MATERIAL SHOWN.
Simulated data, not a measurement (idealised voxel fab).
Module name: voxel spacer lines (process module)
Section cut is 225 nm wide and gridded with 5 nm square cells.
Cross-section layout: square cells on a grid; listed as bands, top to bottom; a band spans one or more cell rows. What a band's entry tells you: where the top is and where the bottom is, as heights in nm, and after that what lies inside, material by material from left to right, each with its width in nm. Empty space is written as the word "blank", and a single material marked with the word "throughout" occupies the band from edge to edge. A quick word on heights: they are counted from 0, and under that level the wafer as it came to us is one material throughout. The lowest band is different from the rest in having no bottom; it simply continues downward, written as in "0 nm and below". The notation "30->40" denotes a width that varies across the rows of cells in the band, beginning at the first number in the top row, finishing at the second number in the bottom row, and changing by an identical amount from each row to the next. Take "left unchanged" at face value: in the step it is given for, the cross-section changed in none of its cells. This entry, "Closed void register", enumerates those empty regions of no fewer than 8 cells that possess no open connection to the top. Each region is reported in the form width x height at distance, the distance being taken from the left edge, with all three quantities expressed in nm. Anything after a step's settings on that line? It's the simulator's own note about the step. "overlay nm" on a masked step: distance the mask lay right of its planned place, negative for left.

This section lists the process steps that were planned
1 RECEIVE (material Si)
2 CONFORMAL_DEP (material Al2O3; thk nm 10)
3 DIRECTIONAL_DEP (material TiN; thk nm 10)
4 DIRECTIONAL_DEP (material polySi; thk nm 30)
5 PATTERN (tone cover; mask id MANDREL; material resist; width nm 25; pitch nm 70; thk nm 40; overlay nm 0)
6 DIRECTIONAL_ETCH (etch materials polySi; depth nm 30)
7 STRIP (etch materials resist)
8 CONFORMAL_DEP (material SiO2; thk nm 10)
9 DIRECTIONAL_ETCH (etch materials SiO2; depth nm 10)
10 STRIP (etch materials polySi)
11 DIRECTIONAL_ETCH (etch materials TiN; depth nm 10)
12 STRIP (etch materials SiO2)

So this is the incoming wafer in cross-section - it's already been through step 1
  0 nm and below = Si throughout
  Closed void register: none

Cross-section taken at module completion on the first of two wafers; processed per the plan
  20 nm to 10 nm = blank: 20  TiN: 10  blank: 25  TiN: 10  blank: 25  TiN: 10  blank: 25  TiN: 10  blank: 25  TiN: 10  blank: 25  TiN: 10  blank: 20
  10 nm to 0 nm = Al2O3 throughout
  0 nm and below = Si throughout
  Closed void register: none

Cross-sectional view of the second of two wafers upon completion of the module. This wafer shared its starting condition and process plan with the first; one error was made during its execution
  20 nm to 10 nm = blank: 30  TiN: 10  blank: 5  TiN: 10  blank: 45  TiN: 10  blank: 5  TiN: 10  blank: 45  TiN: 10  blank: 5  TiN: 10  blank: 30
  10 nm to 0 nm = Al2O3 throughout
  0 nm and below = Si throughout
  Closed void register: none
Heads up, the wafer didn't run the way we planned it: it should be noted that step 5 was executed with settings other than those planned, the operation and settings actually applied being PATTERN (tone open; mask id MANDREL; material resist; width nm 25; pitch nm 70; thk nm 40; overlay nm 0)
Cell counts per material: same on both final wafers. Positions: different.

TASK ITEM. Set down the lines above as they stand, starting with the first line and ending with the line that contains "Section cut is".

TASK OUTPUT.
Simulated data, not a measurement (idealised voxel fab).
Module name: voxel spacer lines (process module)
Section cut is 225 nm wide and gridded with 5 nm square cells.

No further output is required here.